DATA EXTRACTS:
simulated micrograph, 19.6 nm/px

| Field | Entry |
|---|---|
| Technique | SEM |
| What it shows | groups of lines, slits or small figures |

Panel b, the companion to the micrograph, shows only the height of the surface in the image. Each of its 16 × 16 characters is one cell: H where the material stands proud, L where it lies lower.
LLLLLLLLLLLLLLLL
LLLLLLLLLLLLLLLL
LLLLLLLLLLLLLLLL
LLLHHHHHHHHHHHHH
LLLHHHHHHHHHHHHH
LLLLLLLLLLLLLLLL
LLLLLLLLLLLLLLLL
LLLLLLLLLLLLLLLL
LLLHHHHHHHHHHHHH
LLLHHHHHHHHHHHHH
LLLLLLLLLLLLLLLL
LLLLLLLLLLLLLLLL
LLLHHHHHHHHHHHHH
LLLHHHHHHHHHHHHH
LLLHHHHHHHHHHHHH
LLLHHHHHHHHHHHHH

BRIEF: Please give back, exactly as it stands above, the stretch from the line with "Technique | SEM |" through the line with "small figures |", and no line outside it.

WRITTEN ANSWER:
| Technique | SEM |
| What it shows | groups of lines, slits or small figures |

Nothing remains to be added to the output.